* Data supplied *
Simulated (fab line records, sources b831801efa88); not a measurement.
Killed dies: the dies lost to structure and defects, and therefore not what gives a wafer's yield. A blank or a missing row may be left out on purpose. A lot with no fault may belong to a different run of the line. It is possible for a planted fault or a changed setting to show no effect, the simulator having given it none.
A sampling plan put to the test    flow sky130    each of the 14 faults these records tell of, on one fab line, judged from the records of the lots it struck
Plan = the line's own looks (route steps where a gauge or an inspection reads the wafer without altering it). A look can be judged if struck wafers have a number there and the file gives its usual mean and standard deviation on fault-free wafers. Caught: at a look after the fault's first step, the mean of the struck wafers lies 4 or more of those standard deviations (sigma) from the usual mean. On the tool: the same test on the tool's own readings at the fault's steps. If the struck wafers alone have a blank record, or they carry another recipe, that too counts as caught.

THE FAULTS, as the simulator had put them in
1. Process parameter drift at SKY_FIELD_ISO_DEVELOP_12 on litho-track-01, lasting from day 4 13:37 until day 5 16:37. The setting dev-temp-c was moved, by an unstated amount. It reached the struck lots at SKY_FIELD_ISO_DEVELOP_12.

* Action item *
The full listing above should be transcribed exactly.

* Written answer *
Simulated (fab line records, sources b831801efa88); not a measurement.
Killed dies: the dies lost to structure and defects, and therefore not what gives a wafer's yield. A blank or a missing row may be left out on purpose. A lot with no fault may belong to a different run of the line. It is possible for a planted fault or a changed setting to show no effect, the simulator having given it none.
A sampling plan put to the test    flow sky130    each of the 14 faults these records tell of, on one fab line, judged from the records of the lots it struck
Plan = the line's own looks (route steps where a gauge or an inspection reads the wafer without altering it). A look can be judged if struck wafers have a number there and the file gives its usual mean and standard deviation on fault-free wafers. Caught: at a look after the fault's first step, the mean of the struck wafers lies 4 or more of those standard deviations (sigma) from the usual mean. On the tool: the same test on the tool's own readings at the fault's steps. If the struck wafers alone have a blank record, or they carry another recipe, that too counts as caught.

THE FAULTS, as the simulator had put them in
1. Process parameter drift at SKY_FIELD_ISO_DEVELOP_12 on litho-track-01, lasting from day 4 13:37 until day 5 16:37. The setting dev-temp-c was moved, by an unstated amount. It reached the struck lots at SKY_FIELD_ISO_DEVELOP_12.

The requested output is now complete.